Make an exact copy of the entries below.

────────────────────
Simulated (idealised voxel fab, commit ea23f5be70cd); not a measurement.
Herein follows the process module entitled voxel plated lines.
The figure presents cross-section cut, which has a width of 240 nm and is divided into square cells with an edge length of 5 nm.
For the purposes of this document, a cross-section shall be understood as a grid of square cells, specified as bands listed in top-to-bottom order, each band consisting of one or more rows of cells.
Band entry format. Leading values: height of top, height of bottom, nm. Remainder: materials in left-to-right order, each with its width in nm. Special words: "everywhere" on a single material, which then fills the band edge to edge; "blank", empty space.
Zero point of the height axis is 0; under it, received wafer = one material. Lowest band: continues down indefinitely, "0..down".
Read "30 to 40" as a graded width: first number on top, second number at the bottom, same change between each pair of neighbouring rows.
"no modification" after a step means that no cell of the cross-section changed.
────────────────────

Response:
Simulated (idealised voxel fab, commit ea23f5be70cd); not a measurement.
Herein follows the process module entitled voxel plated lines.
The figure presents cross-section cut, which has a width of 240 nm and is divided into square cells with an edge length of 5 nm.
For the purposes of this document, a cross-section shall be understood as a grid of square cells, specified as bands listed in top-to-bottom order, each band consisting of one or more rows of cells.
Band entry format. Leading values: height of top, height of bottom, nm. Remainder: materials in left-to-right order, each with its width in nm. Special words: "everywhere" on a single material, which then fills the band edge to edge; "blank", empty space.
Zero point of the height axis is 0; under it, received wafer = one material. Lowest band: continues down indefinitely, "0..down".
Read "30 to 40" as a graded width: first number on top, second number at the bottom, same change between each pair of neighbouring rows.
"no modification" after a step means that no cell of the cross-section changed.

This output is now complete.